**SOURCE DATA:**
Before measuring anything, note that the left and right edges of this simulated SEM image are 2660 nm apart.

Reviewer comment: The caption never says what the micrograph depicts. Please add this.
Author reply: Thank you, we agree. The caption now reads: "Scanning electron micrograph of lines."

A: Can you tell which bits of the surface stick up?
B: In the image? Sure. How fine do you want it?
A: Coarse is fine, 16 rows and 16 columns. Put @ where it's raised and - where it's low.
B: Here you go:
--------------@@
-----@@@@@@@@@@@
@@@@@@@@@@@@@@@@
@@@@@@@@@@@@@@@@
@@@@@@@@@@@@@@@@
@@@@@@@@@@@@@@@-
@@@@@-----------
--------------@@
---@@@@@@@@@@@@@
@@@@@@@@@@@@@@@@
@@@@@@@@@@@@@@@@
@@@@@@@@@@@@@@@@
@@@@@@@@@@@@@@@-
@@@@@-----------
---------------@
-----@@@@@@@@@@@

**ACTION ITEM:**
The complete listing, from first line to last, should be copied verbatim.

**SOLUTION:**
Before measuring anything, note that the left and right edges of this simulated SEM image are 2660 nm apart.

Reviewer comment: The caption never says what the micrograph depicts. Please add this.
Author reply: Thank you, we agree. The caption now reads: "Scanning electron micrograph of lines."

A: Can you tell which bits of the surface stick up?
B: In the image? Sure. How fine do you want it?
A: Coarse is fine, 16 rows and 16 columns. Put @ where it's raised and - where it's low.
B: Here you go:
--------------@@
-----@@@@@@@@@@@
@@@@@@@@@@@@@@@@
@@@@@@@@@@@@@@@@
@@@@@@@@@@@@@@@@
@@@@@@@@@@@@@@@-
@@@@@-----------
--------------@@
---@@@@@@@@@@@@@
@@@@@@@@@@@@@@@@
@@@@@@@@@@@@@@@@
@@@@@@@@@@@@@@@@
@@@@@@@@@@@@@@@-
@@@@@-----------
---------------@
-----@@@@@@@@@@@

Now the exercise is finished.